### Activity
Give back an exact copy of the lines from the start of the material through the line bearing "C2: hours since". Include both ends and nothing else.

START Study material

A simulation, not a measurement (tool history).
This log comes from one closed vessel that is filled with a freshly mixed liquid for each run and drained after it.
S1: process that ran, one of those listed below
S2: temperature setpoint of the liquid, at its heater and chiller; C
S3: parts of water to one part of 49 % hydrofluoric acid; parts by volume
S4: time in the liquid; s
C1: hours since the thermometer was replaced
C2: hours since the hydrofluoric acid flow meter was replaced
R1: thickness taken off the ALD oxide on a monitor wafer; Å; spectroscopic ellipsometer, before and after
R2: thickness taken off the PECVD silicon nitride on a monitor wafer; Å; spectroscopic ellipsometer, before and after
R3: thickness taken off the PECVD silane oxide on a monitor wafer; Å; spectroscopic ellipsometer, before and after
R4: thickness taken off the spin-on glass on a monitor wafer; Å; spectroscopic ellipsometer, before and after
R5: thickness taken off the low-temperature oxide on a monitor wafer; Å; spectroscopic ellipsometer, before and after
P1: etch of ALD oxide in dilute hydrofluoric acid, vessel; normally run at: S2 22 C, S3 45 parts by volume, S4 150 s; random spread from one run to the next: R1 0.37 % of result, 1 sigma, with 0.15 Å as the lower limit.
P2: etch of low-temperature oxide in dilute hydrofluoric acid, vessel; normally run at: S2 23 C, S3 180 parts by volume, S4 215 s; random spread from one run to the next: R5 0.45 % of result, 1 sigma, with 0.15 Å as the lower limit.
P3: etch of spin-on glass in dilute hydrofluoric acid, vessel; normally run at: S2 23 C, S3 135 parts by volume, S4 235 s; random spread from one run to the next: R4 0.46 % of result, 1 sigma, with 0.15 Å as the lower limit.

END Study material

### Your response
A simulation, not a measurement (tool history).
This log comes from one closed vessel that is filled with a freshly mixed liquid for each run and drained after it.
S1: process that ran, one of those listed below
S2: temperature setpoint of the liquid, at its heater and chiller; C
S3: parts of water to one part of 49 % hydrofluoric acid; parts by volume
S4: time in the liquid; s
C1: hours since the thermometer was replaced
C2: hours since the hydrofluoric acid flow meter was replaced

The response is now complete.